[Excerpted records Boundary: Start]

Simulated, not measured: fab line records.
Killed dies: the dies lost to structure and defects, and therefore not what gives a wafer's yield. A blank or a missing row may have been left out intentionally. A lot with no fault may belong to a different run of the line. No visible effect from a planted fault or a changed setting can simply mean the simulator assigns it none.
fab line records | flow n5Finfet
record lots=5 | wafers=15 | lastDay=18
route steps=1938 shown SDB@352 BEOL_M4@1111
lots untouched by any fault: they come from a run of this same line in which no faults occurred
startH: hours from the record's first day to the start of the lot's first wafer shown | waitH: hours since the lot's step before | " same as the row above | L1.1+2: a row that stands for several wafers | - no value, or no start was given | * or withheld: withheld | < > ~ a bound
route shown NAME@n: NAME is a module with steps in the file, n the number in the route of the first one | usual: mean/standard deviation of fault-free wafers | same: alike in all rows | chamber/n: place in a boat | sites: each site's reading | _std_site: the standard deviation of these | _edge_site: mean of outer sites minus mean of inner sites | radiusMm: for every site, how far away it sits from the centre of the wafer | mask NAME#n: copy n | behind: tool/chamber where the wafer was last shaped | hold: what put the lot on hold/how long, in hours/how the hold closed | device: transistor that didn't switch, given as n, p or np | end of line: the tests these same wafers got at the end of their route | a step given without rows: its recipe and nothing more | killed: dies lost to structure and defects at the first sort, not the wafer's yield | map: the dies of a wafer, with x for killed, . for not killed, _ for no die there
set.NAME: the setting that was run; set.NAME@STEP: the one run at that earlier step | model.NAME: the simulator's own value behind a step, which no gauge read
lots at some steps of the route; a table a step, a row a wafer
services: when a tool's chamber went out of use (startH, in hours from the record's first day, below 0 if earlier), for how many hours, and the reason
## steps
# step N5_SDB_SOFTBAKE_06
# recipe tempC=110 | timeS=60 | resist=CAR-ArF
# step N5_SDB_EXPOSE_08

[Excerpted records Boundary: End]

Work item → Every line from the first entry to the line containing "lots untouched by" should be transcribed exactly, and nothing beyond it.

Task answer →
Simulated, not measured: fab line records.
Killed dies: the dies lost to structure and defects, and therefore not what gives a wafer's yield. A blank or a missing row may have been left out intentionally. A lot with no fault may belong to a different run of the line. No visible effect from a planted fault or a changed setting can simply mean the simulator assigns it none.
fab line records | flow n5Finfet
record lots=5 | wafers=15 | lastDay=18
route steps=1938 shown SDB@352 BEOL_M4@1111
lots untouched by any fault: they come from a run of this same line in which no faults occurred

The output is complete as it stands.